Activity
Repeat the whole listing, keeping every word and every line intact.

━━━━━━

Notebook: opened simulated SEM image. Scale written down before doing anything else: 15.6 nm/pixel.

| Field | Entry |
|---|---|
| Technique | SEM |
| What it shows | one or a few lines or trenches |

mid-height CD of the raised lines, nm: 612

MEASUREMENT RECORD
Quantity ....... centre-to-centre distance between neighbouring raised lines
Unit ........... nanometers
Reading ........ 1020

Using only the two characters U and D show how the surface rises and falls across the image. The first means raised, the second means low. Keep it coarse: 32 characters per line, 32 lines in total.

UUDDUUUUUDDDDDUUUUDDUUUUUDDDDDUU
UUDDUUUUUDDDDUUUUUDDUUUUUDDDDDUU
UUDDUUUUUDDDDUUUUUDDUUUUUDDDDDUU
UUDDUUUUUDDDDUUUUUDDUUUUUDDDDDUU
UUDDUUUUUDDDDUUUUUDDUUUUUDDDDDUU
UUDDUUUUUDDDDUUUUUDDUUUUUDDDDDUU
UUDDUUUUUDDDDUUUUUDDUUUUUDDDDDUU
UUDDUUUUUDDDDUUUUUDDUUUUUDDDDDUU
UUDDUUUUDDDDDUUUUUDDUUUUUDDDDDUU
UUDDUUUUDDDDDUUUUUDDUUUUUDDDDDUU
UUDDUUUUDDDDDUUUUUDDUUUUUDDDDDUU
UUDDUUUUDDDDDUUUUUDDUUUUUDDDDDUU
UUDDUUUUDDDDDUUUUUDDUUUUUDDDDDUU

━━━━━━

Worked solution
Notebook: opened simulated SEM image. Scale written down before doing anything else: 15.6 nm/pixel.

| Field | Entry |
|---|---|
| Technique | SEM |
| What it shows | one or a few lines or trenches |

mid-height CD of the raised lines, nm: 612

MEASUREMENT RECORD
Quantity ....... centre-to-centre distance between neighbouring raised lines
Unit ........... nanometers
Reading ........ 1020

Using only the two characters U and D show how the surface rises and falls across the image. The first means raised, the second means low. Keep it coarse: 32 characters per line, 32 lines in total.

UUDDUUUUUDDDDDUUUUDDUUUUUDDDDDUU
UUDDUUUUUDDDDUUUUUDDUUUUUDDDDDUU
UUDDUUUUUDDDDUUUUUDDUUUUUDDDDDUU
UUDDUUUUUDDDDUUUUUDDUUUUUDDDDDUU
UUDDUUUUUDDDDUUUUUDDUUUUUDDDDDUU
UUDDUUUUUDDDDUUUUUDDUUUUUDDDDDUU
UUDDUUUUUDDDDUUUUUDDUUUUUDDDDDUU
UUDDUUUUUDDDDUUUUUDDUUUUUDDDDDUU
UUDDUUUUDDDDDUUUUUDDUUUUUDDDDDUU
UUDDUUUUDDDDDUUUUUDDUUUUUDDDDDUU
UUDDUUUUDDDDDUUUUUDDUUUUUDDDDDUU
UUDDUUUUDDDDDUUUUUDDUUUUUDDDDDUU
UUDDUUUUDDDDDUUUUUDDUUUUUDDDDDUU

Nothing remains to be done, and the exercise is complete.